══ Data to examine ══
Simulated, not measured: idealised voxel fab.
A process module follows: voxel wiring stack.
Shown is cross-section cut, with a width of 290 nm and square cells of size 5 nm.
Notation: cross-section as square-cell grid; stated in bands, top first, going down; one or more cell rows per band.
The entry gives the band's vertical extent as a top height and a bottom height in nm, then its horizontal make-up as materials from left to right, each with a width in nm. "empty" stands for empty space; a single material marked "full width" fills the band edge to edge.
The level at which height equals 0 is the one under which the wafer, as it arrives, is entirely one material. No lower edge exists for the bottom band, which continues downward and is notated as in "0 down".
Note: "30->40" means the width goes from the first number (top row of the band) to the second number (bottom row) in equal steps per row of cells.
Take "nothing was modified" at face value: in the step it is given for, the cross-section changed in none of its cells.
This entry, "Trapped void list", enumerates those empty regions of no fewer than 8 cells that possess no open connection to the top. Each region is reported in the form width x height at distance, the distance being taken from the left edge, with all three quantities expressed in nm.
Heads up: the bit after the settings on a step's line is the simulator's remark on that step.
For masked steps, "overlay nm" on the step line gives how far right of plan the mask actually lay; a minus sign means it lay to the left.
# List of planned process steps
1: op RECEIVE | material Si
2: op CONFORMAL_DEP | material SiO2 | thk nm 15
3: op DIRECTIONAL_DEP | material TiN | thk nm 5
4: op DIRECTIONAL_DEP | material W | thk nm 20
═══

### Task item
Word for word, restate the lines of the data above that fall between the line holding "A process module follows: voxel wiring stack." and the line holding "The level at", inclusive, and no other lines.

### Reply
A process module follows: voxel wiring stack.
Shown is cross-section cut, with a width of 290 nm and square cells of size 5 nm.
Notation: cross-section as square-cell grid; stated in bands, top first, going down; one or more cell rows per band.
The entry gives the band's vertical extent as a top height and a bottom height in nm, then its horizontal make-up as materials from left to right, each with a width in nm. "empty" stands for empty space; a single material marked "full width" fills the band edge to edge.
The level at which height equals 0 is the one under which the wafer, as it arrives, is entirely one material. No lower edge exists for the bottom band, which continues downward and is notated as in "0 down".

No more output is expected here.